### BRIEF
Up to and including the line with "S1: source power; kW; usual 0.51", please reproduce the lines below exactly, beginning with the first.

•••

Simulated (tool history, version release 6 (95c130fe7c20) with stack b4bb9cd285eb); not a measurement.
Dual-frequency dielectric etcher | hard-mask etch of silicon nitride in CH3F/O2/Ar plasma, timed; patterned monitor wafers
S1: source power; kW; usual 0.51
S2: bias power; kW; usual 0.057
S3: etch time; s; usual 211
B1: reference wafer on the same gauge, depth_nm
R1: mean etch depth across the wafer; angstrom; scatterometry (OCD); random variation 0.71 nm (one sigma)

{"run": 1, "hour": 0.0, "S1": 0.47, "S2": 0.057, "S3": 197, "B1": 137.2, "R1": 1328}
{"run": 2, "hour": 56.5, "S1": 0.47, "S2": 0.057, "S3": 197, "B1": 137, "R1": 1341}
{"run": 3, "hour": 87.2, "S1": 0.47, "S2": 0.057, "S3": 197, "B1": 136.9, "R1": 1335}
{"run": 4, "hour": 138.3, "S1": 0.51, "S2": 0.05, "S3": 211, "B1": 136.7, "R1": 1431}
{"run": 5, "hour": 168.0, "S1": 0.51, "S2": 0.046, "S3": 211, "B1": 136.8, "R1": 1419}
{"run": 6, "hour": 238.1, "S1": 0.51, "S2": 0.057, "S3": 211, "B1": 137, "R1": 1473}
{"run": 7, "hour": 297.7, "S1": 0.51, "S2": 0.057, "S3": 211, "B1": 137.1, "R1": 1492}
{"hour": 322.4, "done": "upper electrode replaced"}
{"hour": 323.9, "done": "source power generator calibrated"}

•••

### EXERCISE RESULT
Simulated (tool history, version release 6 (95c130fe7c20) with stack b4bb9cd285eb); not a measurement.
Dual-frequency dielectric etcher | hard-mask etch of silicon nitride in CH3F/O2/Ar plasma, timed; patterned monitor wafers
S1: source power; kW; usual 0.51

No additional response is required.